→ **INFORMATION GIVEN**
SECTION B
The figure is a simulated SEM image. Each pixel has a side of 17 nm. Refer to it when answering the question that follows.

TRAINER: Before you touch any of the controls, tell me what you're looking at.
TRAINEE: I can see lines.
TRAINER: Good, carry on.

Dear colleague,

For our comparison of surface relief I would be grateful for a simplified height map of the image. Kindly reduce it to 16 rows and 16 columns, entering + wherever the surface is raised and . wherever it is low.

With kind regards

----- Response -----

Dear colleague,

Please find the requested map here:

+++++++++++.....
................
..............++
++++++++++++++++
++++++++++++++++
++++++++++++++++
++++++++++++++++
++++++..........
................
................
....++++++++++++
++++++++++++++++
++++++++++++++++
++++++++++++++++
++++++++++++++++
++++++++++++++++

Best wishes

→ **TASK ITEM**
Copy the stretch of the records above that runs from the line with "The figure is" through the line with "With kind regards". Both end lines belong in the copy, and nothing else does.

→ **YOUR RESPONSE**
The figure is a simulated SEM image. Each pixel has a side of 17 nm. Refer to it when answering the question that follows.

TRAINER: Before you touch any of the controls, tell me what you're looking at.
TRAINEE: I can see lines.
TRAINER: Good, carry on.

Dear colleague,

For our comparison of surface relief I would be grateful for a simplified height map of the image. Kindly reduce it to 16 rows and 16 columns, entering + wherever the surface is raised and . wherever it is low.

With kind regards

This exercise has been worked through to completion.